....

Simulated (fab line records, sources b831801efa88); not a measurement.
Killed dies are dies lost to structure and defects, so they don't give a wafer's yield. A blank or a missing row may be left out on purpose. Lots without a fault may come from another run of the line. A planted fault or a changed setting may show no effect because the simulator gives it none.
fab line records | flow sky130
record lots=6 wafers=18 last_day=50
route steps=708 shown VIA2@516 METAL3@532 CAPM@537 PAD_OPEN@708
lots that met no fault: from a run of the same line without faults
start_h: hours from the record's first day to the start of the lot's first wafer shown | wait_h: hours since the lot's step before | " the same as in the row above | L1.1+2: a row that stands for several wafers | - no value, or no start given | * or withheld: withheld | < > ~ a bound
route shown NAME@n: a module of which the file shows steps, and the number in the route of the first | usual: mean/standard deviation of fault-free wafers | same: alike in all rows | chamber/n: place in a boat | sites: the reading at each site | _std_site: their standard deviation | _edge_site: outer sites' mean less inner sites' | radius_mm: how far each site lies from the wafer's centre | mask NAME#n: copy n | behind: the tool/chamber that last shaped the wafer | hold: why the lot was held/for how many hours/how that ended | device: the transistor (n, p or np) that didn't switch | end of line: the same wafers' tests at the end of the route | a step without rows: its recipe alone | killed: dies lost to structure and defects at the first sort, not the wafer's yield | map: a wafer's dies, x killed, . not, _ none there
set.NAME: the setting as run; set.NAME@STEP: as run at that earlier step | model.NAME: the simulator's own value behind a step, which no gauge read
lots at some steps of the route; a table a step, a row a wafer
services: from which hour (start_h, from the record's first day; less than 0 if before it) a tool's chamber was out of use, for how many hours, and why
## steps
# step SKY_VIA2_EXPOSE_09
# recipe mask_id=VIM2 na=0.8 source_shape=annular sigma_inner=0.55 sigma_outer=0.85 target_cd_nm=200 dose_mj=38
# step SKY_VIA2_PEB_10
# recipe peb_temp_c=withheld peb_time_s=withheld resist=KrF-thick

....

Please write out the material word for word from its first line through the line holding "lots that met", including both, and no line past it.

Exercise result -
Simulated (fab line records, sources b831801efa88); not a measurement.
Killed dies are dies lost to structure and defects, so they don't give a wafer's yield. A blank or a missing row may be left out on purpose. Lots without a fault may come from another run of the line. A planted fault or a changed setting may show no effect because the simulator gives it none.
fab line records | flow sky130
record lots=6 wafers=18 last_day=50
route steps=708 shown VIA2@516 METAL3@532 CAPM@537 PAD_OPEN@708
lots that met no fault: from a run of the same line without faults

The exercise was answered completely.